▸ **WORK ITEM**:
Which lines below fall between the one containing "process that ran: process" and the one containing "P1: etch of"? Repeat them exactly, counting both of those lines, and add nothing else.

▸ **SOURCE MATERIAL**:
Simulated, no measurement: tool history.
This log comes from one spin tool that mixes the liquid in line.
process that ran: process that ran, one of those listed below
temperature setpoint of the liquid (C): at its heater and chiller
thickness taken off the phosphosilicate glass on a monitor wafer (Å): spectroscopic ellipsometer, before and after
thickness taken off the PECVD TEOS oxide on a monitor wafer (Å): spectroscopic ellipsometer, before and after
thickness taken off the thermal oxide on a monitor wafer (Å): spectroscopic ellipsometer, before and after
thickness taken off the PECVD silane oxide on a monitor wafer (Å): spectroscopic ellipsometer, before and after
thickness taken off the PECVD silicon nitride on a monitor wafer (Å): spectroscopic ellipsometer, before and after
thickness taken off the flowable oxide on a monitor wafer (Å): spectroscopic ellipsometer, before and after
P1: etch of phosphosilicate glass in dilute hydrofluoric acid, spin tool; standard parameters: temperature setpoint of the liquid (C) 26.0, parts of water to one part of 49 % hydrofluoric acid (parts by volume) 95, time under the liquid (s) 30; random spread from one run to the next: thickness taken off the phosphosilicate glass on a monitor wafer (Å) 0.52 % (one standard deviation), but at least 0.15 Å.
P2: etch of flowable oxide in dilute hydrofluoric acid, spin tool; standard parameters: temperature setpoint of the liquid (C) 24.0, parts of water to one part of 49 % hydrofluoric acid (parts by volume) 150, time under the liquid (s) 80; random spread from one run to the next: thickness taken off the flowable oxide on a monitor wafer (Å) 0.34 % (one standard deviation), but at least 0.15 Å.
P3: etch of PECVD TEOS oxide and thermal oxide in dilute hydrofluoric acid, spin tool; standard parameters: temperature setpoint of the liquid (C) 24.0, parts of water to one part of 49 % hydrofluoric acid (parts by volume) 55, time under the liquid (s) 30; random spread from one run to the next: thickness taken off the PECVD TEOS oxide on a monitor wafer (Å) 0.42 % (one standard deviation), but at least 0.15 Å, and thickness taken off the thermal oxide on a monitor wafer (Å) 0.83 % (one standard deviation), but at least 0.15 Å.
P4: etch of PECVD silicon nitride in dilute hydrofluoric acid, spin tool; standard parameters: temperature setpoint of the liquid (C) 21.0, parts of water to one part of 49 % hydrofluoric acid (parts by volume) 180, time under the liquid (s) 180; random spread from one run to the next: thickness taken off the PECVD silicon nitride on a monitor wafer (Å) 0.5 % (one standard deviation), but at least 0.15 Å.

▸ **ANSWER BOX**:
process that ran: process that ran, one of those listed below
temperature setpoint of the liquid (C): at its heater and chiller
thickness taken off the phosphosilicate glass on a monitor wafer (Å): spectroscopic ellipsometer, before and after
thickness taken off the PECVD TEOS oxide on a monitor wafer (Å): spectroscopic ellipsometer, before and after
thickness taken off the thermal oxide on a monitor wafer (Å): spectroscopic ellipsometer, before and after
thickness taken off the PECVD silane oxide on a monitor wafer (Å): spectroscopic ellipsometer, before and after
thickness taken off the PECVD silicon nitride on a monitor wafer (Å): spectroscopic ellipsometer, before and after
thickness taken off the flowable oxide on a monitor wafer (Å): spectroscopic ellipsometer, before and after
P1: etch of phosphosilicate glass in dilute hydrofluoric acid, spin tool; standard parameters: temperature setpoint of the liquid (C) 26.0, parts of water to one part of 49 % hydrofluoric acid (parts by volume) 95, time under the liquid (s) 30; random spread from one run to the next: thickness taken off the phosphosilicate glass on a monitor wafer (Å) 0.52 % (one standard deviation), but at least 0.15 Å.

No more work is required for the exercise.